▸ **Assigned task**
Retype the listing that follows, word for word.

# # # # #

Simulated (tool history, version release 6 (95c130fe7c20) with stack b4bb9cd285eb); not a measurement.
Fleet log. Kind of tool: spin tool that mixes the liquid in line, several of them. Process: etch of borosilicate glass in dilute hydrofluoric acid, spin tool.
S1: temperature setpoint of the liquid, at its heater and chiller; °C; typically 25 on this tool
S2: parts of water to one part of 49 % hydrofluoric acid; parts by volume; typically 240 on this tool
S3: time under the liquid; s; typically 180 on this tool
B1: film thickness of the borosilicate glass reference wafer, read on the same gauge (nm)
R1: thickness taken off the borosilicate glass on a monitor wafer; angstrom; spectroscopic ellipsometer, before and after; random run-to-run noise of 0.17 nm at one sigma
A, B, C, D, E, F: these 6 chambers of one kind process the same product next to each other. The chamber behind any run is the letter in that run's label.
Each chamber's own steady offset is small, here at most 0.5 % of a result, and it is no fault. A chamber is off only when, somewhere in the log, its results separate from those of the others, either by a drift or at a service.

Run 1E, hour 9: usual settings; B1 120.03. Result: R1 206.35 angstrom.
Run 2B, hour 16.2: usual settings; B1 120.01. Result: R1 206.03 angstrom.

# # # # #

▸ **Answer section**
Simulated (tool history, version release 6 (95c130fe7c20) with stack b4bb9cd285eb); not a measurement.
Fleet log. Kind of tool: spin tool that mixes the liquid in line, several of them. Process: etch of borosilicate glass in dilute hydrofluoric acid, spin tool.
S1: temperature setpoint of the liquid, at its heater and chiller; °C; typically 25 on this tool
S2: parts of water to one part of 49 % hydrofluoric acid; parts by volume; typically 240 on this tool
S3: time under the liquid; s; typically 180 on this tool
B1: film thickness of the borosilicate glass reference wafer, read on the same gauge (nm)
R1: thickness taken off the borosilicate glass on a monitor wafer; angstrom; spectroscopic ellipsometer, before and after; random run-to-run noise of 0.17 nm at one sigma
A, B, C, D, E, F: these 6 chambers of one kind process the same product next to each other. The chamber behind any run is the letter in that run's label.
Each chamber's own steady offset is small, here at most 0.5 % of a result, and it is no fault. A chamber is off only when, somewhere in the log, its results separate from those of the others, either by a drift or at a service.

Run 1E, hour 9: usual settings; B1 120.03. Result: R1 206.35 angstrom.
Run 2B, hour 16.2: usual settings; B1 120.01. Result: R1 206.03 angstrom.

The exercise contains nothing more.